_ _ _

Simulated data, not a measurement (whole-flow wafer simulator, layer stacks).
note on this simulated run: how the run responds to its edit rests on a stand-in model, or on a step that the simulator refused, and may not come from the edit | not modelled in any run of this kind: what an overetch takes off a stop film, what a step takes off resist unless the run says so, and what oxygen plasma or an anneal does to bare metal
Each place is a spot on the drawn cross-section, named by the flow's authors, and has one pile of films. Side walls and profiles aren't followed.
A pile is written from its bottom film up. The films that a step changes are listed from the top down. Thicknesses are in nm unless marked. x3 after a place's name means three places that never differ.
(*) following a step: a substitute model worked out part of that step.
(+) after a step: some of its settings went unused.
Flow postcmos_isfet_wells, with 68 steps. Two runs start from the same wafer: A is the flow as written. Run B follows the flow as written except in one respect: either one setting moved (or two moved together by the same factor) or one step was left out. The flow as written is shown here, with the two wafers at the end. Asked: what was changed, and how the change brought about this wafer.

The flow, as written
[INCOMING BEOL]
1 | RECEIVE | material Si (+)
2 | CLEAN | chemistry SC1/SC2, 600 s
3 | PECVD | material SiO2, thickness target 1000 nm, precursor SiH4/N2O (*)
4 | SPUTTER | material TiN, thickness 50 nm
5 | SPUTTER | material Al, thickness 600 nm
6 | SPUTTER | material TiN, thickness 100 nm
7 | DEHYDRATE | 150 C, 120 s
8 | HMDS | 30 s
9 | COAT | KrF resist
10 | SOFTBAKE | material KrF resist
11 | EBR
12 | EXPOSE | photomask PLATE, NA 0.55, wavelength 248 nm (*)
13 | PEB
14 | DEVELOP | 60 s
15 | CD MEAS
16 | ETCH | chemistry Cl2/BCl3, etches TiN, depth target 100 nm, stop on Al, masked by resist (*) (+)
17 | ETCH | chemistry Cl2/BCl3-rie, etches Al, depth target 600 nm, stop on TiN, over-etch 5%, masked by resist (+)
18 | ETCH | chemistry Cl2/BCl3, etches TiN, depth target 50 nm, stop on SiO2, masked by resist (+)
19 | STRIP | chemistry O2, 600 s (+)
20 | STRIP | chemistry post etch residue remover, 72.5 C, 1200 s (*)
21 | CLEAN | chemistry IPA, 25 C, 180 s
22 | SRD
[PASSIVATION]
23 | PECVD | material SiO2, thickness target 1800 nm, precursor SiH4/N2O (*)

_ _ _

Requirement
Reproduce the lines of the entries above from the one with "12 | EXPOSE" to the one with "[PASSIVATION]", both included, exactly and without any other line.

Exercise output
12 | EXPOSE | photomask PLATE, NA 0.55, wavelength 248 nm (*)
13 | PEB
14 | DEVELOP | 60 s
15 | CD MEAS
16 | ETCH | chemistry Cl2/BCl3, etches TiN, depth target 100 nm, stop on Al, masked by resist (*) (+)
17 | ETCH | chemistry Cl2/BCl3-rie, etches Al, depth target 600 nm, stop on TiN, over-etch 5%, masked by resist (+)
18 | ETCH | chemistry Cl2/BCl3, etches TiN, depth target 50 nm, stop on SiO2, masked by resist (+)
19 | STRIP | chemistry O2, 600 s (+)
20 | STRIP | chemistry post etch residue remover, 72.5 C, 1200 s (*)
21 | CLEAN | chemistry IPA, 25 C, 180 s
22 | SRD
[PASSIVATION]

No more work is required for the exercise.